**STORED DATA:**
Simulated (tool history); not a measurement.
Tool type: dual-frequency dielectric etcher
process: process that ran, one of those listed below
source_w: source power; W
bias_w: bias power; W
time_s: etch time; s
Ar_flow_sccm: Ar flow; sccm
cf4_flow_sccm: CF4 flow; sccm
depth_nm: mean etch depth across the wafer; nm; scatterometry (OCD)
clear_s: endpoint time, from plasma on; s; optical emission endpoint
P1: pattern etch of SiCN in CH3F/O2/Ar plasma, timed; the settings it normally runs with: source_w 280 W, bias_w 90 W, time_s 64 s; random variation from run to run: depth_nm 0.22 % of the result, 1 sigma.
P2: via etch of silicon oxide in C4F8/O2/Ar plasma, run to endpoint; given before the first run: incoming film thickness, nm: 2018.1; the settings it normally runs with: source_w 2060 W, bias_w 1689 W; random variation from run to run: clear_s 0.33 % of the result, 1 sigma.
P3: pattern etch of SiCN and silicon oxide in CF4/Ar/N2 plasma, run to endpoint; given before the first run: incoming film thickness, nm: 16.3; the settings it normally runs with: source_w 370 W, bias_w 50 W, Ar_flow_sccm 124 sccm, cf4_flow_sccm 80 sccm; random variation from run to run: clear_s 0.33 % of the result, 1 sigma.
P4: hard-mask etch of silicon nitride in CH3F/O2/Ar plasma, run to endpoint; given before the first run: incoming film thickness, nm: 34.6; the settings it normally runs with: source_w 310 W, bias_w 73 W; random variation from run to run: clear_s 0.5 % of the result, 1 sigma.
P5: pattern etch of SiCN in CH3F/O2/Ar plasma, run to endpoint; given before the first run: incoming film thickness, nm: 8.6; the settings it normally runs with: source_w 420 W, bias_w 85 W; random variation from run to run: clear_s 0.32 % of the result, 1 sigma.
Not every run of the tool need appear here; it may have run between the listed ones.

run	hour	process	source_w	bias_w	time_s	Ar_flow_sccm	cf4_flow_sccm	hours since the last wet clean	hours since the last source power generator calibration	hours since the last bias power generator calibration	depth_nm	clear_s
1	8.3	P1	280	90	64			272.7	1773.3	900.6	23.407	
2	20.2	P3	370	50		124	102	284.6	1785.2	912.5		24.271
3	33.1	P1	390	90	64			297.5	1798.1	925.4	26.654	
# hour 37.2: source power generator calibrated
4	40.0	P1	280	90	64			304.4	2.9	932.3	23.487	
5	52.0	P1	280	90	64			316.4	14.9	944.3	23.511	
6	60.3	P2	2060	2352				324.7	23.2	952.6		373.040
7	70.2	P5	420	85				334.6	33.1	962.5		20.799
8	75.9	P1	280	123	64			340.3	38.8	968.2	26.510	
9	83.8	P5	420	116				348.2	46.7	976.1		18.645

**ACTION ITEM:** An exact repetition of the material above is required, from its first line through the line holding "clear_s: endpoint time, from", with nothing added.

**EXERCISE SOLUTION:**
Simulated (tool history); not a measurement.
Tool type: dual-frequency dielectric etcher
process: process that ran, one of those listed below
source_w: source power; W
bias_w: bias power; W
time_s: etch time; s
Ar_flow_sccm: Ar flow; sccm
cf4_flow_sccm: CF4 flow; sccm
depth_nm: mean etch depth across the wafer; nm; scatterometry (OCD)
clear_s: endpoint time, from plasma on; s; optical emission endpoint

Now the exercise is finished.